------ Records provided
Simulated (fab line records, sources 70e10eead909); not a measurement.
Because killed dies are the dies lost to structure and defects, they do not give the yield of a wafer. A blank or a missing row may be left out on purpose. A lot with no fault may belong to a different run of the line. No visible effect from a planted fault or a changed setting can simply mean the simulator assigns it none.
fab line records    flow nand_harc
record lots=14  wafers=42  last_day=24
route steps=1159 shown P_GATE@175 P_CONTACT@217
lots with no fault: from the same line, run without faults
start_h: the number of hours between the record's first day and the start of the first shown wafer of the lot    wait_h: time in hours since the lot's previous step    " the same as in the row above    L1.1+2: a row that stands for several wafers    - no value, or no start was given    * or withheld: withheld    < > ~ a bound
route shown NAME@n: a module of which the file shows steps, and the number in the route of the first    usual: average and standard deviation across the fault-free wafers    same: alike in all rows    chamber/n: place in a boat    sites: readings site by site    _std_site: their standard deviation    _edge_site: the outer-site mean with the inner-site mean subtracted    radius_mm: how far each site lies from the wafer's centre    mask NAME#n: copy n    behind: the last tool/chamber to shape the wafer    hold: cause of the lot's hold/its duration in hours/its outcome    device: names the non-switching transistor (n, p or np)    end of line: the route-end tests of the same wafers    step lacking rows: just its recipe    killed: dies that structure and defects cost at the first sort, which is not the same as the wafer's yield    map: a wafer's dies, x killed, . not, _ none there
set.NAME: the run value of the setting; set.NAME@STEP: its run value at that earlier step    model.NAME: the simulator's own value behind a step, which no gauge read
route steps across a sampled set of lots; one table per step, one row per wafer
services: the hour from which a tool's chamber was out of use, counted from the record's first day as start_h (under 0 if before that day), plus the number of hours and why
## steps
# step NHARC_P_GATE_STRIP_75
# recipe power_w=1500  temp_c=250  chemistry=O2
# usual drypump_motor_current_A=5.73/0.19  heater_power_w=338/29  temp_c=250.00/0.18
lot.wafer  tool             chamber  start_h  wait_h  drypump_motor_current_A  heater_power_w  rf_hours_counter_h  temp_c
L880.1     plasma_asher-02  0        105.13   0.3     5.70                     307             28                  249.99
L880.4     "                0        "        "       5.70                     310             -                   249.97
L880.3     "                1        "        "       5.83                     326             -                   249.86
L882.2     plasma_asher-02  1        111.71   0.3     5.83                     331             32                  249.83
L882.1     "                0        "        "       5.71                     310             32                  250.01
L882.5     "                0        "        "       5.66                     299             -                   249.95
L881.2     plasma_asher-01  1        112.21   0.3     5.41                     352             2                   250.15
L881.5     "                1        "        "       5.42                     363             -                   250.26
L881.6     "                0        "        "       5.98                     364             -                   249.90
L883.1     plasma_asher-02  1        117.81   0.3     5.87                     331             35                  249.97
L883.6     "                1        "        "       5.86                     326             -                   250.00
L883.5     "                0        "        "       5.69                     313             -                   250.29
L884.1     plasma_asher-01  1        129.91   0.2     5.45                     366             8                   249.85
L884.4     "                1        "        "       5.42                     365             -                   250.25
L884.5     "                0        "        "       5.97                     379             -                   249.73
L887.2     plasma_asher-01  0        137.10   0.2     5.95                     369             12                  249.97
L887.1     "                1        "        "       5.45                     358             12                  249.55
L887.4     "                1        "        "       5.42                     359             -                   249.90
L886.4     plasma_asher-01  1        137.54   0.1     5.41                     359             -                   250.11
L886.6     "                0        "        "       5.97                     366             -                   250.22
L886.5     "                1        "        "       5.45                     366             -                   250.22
------------

Look above for the line holding "lots with no" and the line holding "start_h: the number", then output exactly those two lines and every line between them, nothing more.

** Written response **
lots with no fault: from the same line, run without faults
start_h: the number of hours between the record's first day and the start of the first shown wafer of the lot    wait_h: time in hours since the lot's previous step    " the same as in the row above    L1.1+2: a row that stands for several wafers    - no value, or no start was given    * or withheld: withheld    < > ~ a bound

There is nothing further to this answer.